··· Listed entries

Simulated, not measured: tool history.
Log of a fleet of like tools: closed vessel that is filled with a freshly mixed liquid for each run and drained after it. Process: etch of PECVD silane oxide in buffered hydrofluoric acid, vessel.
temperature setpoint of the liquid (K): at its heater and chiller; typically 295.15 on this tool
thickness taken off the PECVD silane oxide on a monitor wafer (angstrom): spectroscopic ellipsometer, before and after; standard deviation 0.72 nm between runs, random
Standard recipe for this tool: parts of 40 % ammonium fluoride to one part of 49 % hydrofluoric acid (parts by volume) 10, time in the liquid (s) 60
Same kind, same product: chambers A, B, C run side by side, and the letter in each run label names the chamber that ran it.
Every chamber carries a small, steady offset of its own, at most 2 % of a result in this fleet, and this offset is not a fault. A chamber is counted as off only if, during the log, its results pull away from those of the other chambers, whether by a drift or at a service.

······

Required action
Return a word-for-word copy of the lines above from the one holding "Standard recipe for" through the one holding "Same kind, same", with both of them included and nothing besides.

Task response
Standard recipe for this tool: parts of 40 % ammonium fluoride to one part of 49 % hydrofluoric acid (parts by volume) 10, time in the liquid (s) 60
Same kind, same product: chambers A, B, C run side by side, and the letter in each run label names the chamber that ran it.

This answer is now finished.